### Work request
Transcribe all records exactly.

### Data extract
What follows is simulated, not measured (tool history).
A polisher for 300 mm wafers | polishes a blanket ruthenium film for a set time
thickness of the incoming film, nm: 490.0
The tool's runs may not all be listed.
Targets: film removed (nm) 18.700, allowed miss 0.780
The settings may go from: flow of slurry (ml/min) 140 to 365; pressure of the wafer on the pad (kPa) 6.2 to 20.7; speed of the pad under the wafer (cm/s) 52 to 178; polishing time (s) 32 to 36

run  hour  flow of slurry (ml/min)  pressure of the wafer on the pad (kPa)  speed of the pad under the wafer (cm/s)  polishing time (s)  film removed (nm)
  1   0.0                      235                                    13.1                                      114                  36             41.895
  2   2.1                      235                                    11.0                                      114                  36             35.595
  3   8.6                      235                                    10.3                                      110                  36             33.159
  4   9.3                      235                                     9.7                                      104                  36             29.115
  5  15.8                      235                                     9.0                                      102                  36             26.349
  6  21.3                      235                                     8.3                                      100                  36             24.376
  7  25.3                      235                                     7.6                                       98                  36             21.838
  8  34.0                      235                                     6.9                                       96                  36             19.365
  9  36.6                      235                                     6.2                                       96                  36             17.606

### Task solution
What follows is simulated, not measured (tool history).
A polisher for 300 mm wafers | polishes a blanket ruthenium film for a set time
thickness of the incoming film, nm: 490.0
The tool's runs may not all be listed.
Targets: film removed (nm) 18.700, allowed miss 0.780
The settings may go from: flow of slurry (ml/min) 140 to 365; pressure of the wafer on the pad (kPa) 6.2 to 20.7; speed of the pad under the wafer (cm/s) 52 to 178; polishing time (s) 32 to 36

run  hour  flow of slurry (ml/min)  pressure of the wafer on the pad (kPa)  speed of the pad under the wafer (cm/s)  polishing time (s)  film removed (nm)
  1   0.0                      235                                    13.1                                      114                  36             41.895
  2   2.1                      235                                    11.0                                      114                  36             35.595
  3   8.6                      235                                    10.3                                      110                  36             33.159
  4   9.3                      235                                     9.7                                      104                  36             29.115
  5  15.8                      235                                     9.0                                      102                  36             26.349
  6  21.3                      235                                     8.3                                      100                  36             24.376
  7  25.3                      235                                     7.6                                       98                  36             21.838
  8  34.0                      235                                     6.9                                       96                  36             19.365
  9  36.6                      235                                     6.2                                       96                  36             17.606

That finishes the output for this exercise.